## ENTRIES PROVIDED:
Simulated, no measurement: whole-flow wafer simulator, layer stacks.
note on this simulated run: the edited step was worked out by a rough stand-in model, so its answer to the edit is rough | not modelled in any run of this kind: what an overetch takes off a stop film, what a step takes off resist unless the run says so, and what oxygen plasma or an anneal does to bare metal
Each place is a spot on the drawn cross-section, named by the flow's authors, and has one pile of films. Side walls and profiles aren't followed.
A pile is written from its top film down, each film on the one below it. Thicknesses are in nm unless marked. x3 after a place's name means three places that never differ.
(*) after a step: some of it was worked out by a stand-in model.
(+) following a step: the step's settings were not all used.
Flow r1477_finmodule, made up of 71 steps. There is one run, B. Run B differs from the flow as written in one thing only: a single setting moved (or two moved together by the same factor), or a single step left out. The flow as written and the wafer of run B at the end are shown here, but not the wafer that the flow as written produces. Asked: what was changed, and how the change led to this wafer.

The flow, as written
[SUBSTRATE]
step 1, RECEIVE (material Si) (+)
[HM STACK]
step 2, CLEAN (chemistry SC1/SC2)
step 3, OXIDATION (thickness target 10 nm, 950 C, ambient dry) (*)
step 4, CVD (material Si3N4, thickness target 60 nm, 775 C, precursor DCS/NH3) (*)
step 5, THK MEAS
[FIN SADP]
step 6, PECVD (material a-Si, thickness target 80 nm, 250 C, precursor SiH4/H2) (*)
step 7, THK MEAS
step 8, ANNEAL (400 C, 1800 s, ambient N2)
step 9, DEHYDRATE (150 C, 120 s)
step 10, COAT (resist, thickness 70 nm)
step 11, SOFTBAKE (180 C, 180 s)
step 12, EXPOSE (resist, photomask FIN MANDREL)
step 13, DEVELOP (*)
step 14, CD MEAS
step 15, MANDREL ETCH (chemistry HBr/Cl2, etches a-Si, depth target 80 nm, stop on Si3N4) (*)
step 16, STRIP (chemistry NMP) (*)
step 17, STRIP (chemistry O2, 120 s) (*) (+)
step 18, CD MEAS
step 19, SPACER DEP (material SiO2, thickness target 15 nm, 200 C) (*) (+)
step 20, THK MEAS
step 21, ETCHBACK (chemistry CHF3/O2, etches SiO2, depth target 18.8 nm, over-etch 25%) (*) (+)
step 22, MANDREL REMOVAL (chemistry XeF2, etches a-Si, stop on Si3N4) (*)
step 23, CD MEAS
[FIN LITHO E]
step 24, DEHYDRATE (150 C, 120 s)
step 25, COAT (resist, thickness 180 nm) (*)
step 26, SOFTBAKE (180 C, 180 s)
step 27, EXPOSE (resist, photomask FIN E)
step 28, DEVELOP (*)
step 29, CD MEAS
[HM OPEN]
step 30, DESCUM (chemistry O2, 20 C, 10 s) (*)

## ACTION ITEM:
Taking the listing above as the source, transcribe only the lines starting at the line with "Flow r1477_finmodule, made" and going through the line with "step 4, CVD", unaltered and with both ends included.

## ANSWER AREA:
Flow r1477_finmodule, made up of 71 steps. There is one run, B. Run B differs from the flow as written in one thing only: a single setting moved (or two moved together by the same factor), or a single step left out. The flow as written and the wafer of run B at the end are shown here, but not the wafer that the flow as written produces. Asked: what was changed, and how the change led to this wafer.

The flow, as written
[SUBSTRATE]
step 1, RECEIVE (material Si) (+)
[HM STACK]
step 2, CLEAN (chemistry SC1/SC2)
step 3, OXIDATION (thickness target 10 nm, 950 C, ambient dry) (*)
step 4, CVD (material Si3N4, thickness target 60 nm, 775 C, precursor DCS/NH3) (*)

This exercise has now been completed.